▸ Work request
Word for word, retype the first line of the records and every following line through the one containing "S7: CF4 flow; sccm".

■ ■ ■ ■ ■

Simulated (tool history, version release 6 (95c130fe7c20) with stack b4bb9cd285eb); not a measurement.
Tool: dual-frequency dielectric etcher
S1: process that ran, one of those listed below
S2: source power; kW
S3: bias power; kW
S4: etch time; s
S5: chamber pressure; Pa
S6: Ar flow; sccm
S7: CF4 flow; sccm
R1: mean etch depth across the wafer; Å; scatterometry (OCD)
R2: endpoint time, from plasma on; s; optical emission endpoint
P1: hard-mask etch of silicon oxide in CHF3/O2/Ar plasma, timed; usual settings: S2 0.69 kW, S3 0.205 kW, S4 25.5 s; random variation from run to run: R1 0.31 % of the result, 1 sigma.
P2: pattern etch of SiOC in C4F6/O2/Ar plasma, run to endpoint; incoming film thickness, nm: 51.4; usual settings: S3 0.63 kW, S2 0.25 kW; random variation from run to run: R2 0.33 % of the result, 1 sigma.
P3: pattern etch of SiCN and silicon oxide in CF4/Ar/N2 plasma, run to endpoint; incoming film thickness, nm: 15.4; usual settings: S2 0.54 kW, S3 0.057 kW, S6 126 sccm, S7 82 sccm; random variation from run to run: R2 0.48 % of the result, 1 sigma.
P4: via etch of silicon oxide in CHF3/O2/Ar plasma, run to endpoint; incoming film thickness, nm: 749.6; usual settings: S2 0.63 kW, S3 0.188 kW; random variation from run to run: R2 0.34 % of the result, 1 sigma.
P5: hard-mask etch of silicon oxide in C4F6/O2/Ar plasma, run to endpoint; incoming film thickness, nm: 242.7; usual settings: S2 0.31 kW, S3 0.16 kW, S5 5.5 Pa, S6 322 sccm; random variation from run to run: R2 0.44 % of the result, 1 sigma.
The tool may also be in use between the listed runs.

■ ■ ■ ■ ■

▸ Result
Simulated (tool history, version release 6 (95c130fe7c20) with stack b4bb9cd285eb); not a measurement.
Tool: dual-frequency dielectric etcher
S1: process that ran, one of those listed below
S2: source power; kW
S3: bias power; kW
S4: etch time; s
S5: chamber pressure; Pa
S6: Ar flow; sccm
S7: CF4 flow; sccm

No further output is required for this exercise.